Reproduce exactly the lines that run from the start of the records below to the line with "Using only the", inclusive.

Segment Open
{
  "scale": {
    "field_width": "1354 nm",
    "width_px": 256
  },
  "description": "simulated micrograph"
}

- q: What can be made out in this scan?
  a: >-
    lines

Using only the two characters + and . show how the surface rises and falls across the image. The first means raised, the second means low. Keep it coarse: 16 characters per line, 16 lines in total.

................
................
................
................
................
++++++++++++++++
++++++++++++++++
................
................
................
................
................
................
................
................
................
Segment Closed

Task solution>
{
  "scale": {
    "field_width": "1354 nm",
    "width_px": 256
  },
  "description": "simulated micrograph"
}

- q: What can be made out in this scan?
  a: >-
    lines

Using only the two characters + and . show how the surface rises and falls across the image. The first means raised, the second means low. Keep it coarse: 16 characters per line, 16 lines in total.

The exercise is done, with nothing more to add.